# DATA SECTION
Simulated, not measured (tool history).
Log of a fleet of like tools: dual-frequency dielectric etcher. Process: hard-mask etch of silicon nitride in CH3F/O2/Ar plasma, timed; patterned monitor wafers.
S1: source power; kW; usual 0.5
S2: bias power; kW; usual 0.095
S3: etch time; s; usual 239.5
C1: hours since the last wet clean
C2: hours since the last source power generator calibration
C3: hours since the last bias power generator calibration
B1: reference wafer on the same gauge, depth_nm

# WORK REQUEST
Write all of the records out again exactly.

# RESPONSE AREA
Simulated, not measured (tool history).
Log of a fleet of like tools: dual-frequency dielectric etcher. Process: hard-mask etch of silicon nitride in CH3F/O2/Ar plasma, timed; patterned monitor wafers.
S1: source power; kW; usual 0.5
S2: bias power; kW; usual 0.095
S3: etch time; s; usual 239.5
C1: hours since the last wet clean
C2: hours since the last source power generator calibration
C3: hours since the last bias power generator calibration
B1: reference wafer on the same gauge, depth_nm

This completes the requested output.